Once you reach the line containing "When a step" in the entries below, write out that line and each one after it down to the line containing "# The steps", exactly and with nothing added.

━━━ Source information ━━━

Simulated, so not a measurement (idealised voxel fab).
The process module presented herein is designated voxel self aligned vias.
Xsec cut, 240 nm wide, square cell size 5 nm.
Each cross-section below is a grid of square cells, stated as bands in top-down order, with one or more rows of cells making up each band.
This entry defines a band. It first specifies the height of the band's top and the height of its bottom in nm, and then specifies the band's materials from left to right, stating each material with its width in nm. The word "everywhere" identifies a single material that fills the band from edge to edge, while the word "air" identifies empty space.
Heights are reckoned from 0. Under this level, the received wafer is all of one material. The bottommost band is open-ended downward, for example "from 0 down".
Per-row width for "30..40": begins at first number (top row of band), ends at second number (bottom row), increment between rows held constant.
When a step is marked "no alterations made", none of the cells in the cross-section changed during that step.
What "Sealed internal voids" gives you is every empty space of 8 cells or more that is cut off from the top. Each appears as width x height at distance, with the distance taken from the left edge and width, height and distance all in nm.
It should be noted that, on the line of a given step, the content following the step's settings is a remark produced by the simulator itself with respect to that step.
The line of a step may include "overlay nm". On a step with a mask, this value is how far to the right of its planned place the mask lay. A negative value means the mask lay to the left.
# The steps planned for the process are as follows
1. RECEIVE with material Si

━━━

**Exercise output**
When a step is marked "no alterations made", none of the cells in the cross-section changed during that step.
What "Sealed internal voids" gives you is every empty space of 8 cells or more that is cut off from the top. Each appears as width x height at distance, with the distance taken from the left edge and width, height and distance all in nm.
It should be noted that, on the line of a given step, the content following the step's settings is a remark produced by the simulator itself with respect to that step.
The line of a step may include "overlay nm". On a step with a mask, this value is how far to the right of its planned place the mask lay. A negative value means the mask lay to the left.
# The steps planned for the process are as follows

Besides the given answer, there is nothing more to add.